» BRIEF
When you reach the line in the data below that contains "Killed dies count", please start repeating lines exactly, and stop after the line that contains "The step polishes, stops", repeating nothing else.

» PROVIDED RECORDS
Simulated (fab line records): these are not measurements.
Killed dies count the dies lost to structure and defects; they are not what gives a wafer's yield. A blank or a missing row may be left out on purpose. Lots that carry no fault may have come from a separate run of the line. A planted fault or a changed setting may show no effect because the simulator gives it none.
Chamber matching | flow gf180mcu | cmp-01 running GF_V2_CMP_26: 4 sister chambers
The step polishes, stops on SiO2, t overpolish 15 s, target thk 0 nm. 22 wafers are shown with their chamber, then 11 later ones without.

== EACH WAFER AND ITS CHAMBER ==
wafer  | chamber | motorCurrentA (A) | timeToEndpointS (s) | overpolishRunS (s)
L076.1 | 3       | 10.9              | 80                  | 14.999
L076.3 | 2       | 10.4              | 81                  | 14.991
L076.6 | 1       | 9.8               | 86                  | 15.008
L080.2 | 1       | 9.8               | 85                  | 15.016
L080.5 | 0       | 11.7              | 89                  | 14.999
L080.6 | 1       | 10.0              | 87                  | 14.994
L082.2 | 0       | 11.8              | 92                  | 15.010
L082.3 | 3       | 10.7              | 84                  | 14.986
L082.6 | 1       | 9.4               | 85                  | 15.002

» RESPONSE BOX
Killed dies count the dies lost to structure and defects; they are not what gives a wafer's yield. A blank or a missing row may be left out on purpose. Lots that carry no fault may have come from a separate run of the line. A planted fault or a changed setting may show no effect because the simulator gives it none.
Chamber matching | flow gf180mcu | cmp-01 running GF_V2_CMP_26: 4 sister chambers
The step polishes, stops on SiO2, t overpolish 15 s, target thk 0 nm. 22 wafers are shown with their chamber, then 11 later ones without.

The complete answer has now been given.